- _Excerpted records_:
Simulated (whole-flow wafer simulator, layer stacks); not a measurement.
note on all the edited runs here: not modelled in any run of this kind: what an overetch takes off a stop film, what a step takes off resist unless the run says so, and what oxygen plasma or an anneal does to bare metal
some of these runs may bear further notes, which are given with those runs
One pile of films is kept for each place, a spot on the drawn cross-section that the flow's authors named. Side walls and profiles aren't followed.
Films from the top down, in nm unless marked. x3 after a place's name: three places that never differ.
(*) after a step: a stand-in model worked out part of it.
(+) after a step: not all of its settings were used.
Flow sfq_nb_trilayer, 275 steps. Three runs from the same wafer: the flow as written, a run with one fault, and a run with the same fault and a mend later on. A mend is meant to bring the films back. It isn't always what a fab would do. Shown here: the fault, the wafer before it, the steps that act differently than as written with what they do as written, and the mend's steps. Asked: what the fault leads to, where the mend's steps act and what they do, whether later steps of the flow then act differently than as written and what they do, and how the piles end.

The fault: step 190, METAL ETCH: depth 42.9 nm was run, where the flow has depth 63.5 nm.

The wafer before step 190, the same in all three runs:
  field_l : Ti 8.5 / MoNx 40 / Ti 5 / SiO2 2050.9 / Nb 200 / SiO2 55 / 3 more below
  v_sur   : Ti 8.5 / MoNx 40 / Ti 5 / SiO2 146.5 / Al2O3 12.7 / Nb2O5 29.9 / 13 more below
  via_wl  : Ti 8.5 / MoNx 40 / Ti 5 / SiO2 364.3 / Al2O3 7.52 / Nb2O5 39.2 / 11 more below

- _Exercise_: Transcribe all the entries exactly, as they stand.

- _Task response_:
Simulated (whole-flow wafer simulator, layer stacks); not a measurement.
note on all the edited runs here: not modelled in any run of this kind: what an overetch takes off a stop film, what a step takes off resist unless the run says so, and what oxygen plasma or an anneal does to bare metal
some of these runs may bear further notes, which are given with those runs
One pile of films is kept for each place, a spot on the drawn cross-section that the flow's authors named. Side walls and profiles aren't followed.
Films from the top down, in nm unless marked. x3 after a place's name: three places that never differ.
(*) after a step: a stand-in model worked out part of it.
(+) after a step: not all of its settings were used.
Flow sfq_nb_trilayer, 275 steps. Three runs from the same wafer: the flow as written, a run with one fault, and a run with the same fault and a mend later on. A mend is meant to bring the films back. It isn't always what a fab would do. Shown here: the fault, the wafer before it, the steps that act differently than as written with what they do as written, and the mend's steps. Asked: what the fault leads to, where the mend's steps act and what they do, whether later steps of the flow then act differently than as written and what they do, and how the piles end.

The fault: step 190, METAL ETCH: depth 42.9 nm was run, where the flow has depth 63.5 nm.

The wafer before step 190, the same in all three runs:
  field_l : Ti 8.5 / MoNx 40 / Ti 5 / SiO2 2050.9 / Nb 200 / SiO2 55 / 3 more below
  v_sur   : Ti 8.5 / MoNx 40 / Ti 5 / SiO2 146.5 / Al2O3 12.7 / Nb2O5 29.9 / 13 more below
  via_wl  : Ti 8.5 / MoNx 40 / Ti 5 / SiO2 364.3 / Al2O3 7.52 / Nb2O5 39.2 / 11 more below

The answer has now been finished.